Work item
Please print the full listing exactly.

BEGIN Given entries

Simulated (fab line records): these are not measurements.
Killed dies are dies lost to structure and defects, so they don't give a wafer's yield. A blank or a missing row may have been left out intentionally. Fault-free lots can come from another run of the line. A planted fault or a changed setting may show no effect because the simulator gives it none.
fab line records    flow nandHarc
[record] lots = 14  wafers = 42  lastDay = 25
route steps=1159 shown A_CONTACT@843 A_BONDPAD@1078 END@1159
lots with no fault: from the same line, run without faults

END Given entries

Written answer
Simulated (fab line records): these are not measurements.
Killed dies are dies lost to structure and defects, so they don't give a wafer's yield. A blank or a missing row may have been left out intentionally. Fault-free lots can come from another run of the line. A planted fault or a changed setting may show no effect because the simulator gives it none.
fab line records    flow nandHarc
[record] lots = 14  wafers = 42  lastDay = 25
route steps=1159 shown A_CONTACT@843 A_BONDPAD@1078 END@1159
lots with no fault: from the same line, run without faults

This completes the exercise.